* Brief *
In your answer, reproduce exactly the lines from the beginning of the listing below through the one containing "2. Object or pattern shown: holes", and only those lines.

==*==

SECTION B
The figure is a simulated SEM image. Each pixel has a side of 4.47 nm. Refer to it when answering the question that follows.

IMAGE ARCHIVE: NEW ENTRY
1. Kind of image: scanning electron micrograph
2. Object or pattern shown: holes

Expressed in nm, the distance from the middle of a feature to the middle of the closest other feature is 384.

==*==

* Response box *
SECTION B
The figure is a simulated SEM image. Each pixel has a side of 4.47 nm. Refer to it when answering the question that follows.

IMAGE ARCHIVE: NEW ENTRY
1. Kind of image: scanning electron micrograph
2. Object or pattern shown: holes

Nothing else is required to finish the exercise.